TASK ITEM >>
The entries below hold a line with "Killed dies are" and a line with "(Torr) | showerhead_vpp_V (V)". Return those lines and all that lie between them, exactly and only.

ENTRIES SHOWN >>
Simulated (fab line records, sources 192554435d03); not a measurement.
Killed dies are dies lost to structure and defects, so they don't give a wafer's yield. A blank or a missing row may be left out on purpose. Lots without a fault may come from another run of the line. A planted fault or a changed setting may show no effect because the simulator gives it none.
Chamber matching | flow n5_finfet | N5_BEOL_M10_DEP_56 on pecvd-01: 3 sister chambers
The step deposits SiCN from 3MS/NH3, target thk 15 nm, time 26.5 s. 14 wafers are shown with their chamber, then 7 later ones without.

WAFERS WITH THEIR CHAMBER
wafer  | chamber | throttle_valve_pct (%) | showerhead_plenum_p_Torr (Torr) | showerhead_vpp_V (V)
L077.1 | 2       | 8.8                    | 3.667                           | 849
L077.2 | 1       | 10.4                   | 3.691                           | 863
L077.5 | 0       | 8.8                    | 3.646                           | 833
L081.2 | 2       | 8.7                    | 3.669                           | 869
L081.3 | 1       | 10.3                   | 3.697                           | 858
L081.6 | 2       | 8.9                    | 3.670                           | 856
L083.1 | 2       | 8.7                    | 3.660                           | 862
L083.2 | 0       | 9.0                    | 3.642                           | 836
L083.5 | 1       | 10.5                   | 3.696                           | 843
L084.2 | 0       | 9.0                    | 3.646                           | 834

WRITTEN ANSWER >>
Killed dies are dies lost to structure and defects, so they don't give a wafer's yield. A blank or a missing row may be left out on purpose. Lots without a fault may come from another run of the line. A planted fault or a changed setting may show no effect because the simulator gives it none.
Chamber matching | flow n5_finfet | N5_BEOL_M10_DEP_56 on pecvd-01: 3 sister chambers
The step deposits SiCN from 3MS/NH3, target thk 15 nm, time 26.5 s. 14 wafers are shown with their chamber, then 7 later ones without.

WAFERS WITH THEIR CHAMBER
wafer  | chamber | throttle_valve_pct (%) | showerhead_plenum_p_Torr (Torr) | showerhead_vpp_V (V)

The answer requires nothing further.